§ Data listing:
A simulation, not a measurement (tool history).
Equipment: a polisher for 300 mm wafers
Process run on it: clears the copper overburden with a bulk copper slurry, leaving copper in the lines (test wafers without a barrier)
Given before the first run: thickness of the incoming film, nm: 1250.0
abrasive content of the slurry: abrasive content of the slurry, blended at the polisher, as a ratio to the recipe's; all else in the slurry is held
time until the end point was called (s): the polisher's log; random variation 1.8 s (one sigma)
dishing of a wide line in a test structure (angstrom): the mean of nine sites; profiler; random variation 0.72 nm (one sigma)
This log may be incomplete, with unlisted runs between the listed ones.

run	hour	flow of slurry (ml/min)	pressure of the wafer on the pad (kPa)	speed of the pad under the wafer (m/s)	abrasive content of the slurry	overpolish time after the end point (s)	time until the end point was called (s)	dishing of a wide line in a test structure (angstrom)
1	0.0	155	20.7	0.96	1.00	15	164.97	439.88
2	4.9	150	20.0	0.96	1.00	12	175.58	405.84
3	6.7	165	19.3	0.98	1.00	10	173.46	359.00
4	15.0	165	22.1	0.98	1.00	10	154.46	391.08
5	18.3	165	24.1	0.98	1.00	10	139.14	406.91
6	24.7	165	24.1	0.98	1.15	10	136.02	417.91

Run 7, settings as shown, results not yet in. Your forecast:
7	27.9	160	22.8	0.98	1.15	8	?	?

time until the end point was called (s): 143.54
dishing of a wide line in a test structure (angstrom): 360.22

§ Work instruction: Print exactly the lines of the listing above starting at the line containing "This log may" and ending at the line containing "time until the end point was called (s): 143.54", both included.

§ Task response:
This log may be incomplete, with unlisted runs between the listed ones.

run	hour	flow of slurry (ml/min)	pressure of the wafer on the pad (kPa)	speed of the pad under the wafer (m/s)	abrasive content of the slurry	overpolish time after the end point (s)	time until the end point was called (s)	dishing of a wide line in a test structure (angstrom)
1	0.0	155	20.7	0.96	1.00	15	164.97	439.88
2	4.9	150	20.0	0.96	1.00	12	175.58	405.84
3	6.7	165	19.3	0.98	1.00	10	173.46	359.00
4	15.0	165	22.1	0.98	1.00	10	154.46	391.08
5	18.3	165	24.1	0.98	1.00	10	139.14	406.91
6	24.7	165	24.1	0.98	1.15	10	136.02	417.91

Run 7, settings as shown, results not yet in. Your forecast:
7	27.9	160	22.8	0.98	1.15	8	?	?

time until the end point was called (s): 143.54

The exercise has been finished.